Task item: Print this span of the material below exactly: the line with "To do: pull the sizes from this frame.", the line with "measured: 0.261 micrometres", and every line between them, but nothing else.

Dataset excerpts:
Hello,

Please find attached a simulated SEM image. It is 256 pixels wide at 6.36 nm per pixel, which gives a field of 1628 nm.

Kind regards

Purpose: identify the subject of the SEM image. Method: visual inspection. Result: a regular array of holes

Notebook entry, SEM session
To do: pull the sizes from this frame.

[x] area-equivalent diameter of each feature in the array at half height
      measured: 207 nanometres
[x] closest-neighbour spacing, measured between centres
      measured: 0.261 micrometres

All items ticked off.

Answer area:
To do: pull the sizes from this frame.

[x] area-equivalent diameter of each feature in the array at half height
      measured: 207 nanometres
[x] closest-neighbour spacing, measured between centres
      measured: 0.261 micrometres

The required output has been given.